_DATASET:_

BEGIN

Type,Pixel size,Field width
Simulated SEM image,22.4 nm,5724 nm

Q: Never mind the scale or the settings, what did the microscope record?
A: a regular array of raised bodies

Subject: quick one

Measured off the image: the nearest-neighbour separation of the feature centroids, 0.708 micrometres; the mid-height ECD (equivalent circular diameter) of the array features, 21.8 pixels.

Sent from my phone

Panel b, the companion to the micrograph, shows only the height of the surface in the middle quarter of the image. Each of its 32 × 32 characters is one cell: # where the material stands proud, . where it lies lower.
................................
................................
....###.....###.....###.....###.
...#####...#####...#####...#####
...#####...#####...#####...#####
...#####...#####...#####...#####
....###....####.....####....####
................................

END

_BRIEF:_
Everything in the listing must be reproduced exactly; please include every line.

_EXPECTED ANSWER:_
Type,Pixel size,Field width
Simulated SEM image,22.4 nm,5724 nm

Q: Never mind the scale or the settings, what did the microscope record?
A: a regular array of raised bodies

Subject: quick one

Measured off the image: the nearest-neighbour separation of the feature centroids, 0.708 micrometres; the mid-height ECD (equivalent circular diameter) of the array features, 21.8 pixels.

Sent from my phone

Panel b, the companion to the micrograph, shows only the height of the surface in the middle quarter of the image. Each of its 32 × 32 characters is one cell: # where the material stands proud, . where it lies lower.
................................
................................
....###.....###.....###.....###.
...#####...#####...#####...#####
...#####...#####...#####...#####
...#####...#####...#####...#####
....###....####.....####....####
................................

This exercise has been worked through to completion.